**Records provided:**
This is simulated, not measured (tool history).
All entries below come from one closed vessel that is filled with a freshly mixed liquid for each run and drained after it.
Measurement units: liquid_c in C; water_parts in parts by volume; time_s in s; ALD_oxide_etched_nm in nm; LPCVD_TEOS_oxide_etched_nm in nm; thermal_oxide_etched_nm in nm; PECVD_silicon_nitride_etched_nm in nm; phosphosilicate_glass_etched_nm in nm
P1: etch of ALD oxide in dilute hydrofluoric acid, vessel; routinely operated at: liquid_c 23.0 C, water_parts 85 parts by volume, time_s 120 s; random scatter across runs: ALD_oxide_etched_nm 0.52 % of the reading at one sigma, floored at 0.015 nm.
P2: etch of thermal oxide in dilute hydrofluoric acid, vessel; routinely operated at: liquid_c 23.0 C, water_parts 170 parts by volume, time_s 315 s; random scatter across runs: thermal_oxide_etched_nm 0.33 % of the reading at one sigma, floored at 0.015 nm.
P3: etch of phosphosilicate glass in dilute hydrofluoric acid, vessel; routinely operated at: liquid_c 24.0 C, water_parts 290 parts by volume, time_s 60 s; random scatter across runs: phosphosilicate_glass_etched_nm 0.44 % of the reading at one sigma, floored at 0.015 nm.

**Action item:** Each record needs to be duplicated exactly.

**Written response:**
This is simulated, not measured (tool history).
All entries below come from one closed vessel that is filled with a freshly mixed liquid for each run and drained after it.
Measurement units: liquid_c in C; water_parts in parts by volume; time_s in s; ALD_oxide_etched_nm in nm; LPCVD_TEOS_oxide_etched_nm in nm; thermal_oxide_etched_nm in nm; PECVD_silicon_nitride_etched_nm in nm; phosphosilicate_glass_etched_nm in nm
P1: etch of ALD oxide in dilute hydrofluoric acid, vessel; routinely operated at: liquid_c 23.0 C, water_parts 85 parts by volume, time_s 120 s; random scatter across runs: ALD_oxide_etched_nm 0.52 % of the reading at one sigma, floored at 0.015 nm.
P2: etch of thermal oxide in dilute hydrofluoric acid, vessel; routinely operated at: liquid_c 23.0 C, water_parts 170 parts by volume, time_s 315 s; random scatter across runs: thermal_oxide_etched_nm 0.33 % of the reading at one sigma, floored at 0.015 nm.
P3: etch of phosphosilicate glass in dilute hydrofluoric acid, vessel; routinely operated at: liquid_c 24.0 C, water_parts 290 parts by volume, time_s 60 s; random scatter across runs: phosphosilicate_glass_etched_nm 0.44 % of the reading at one sigma, floored at 0.015 nm.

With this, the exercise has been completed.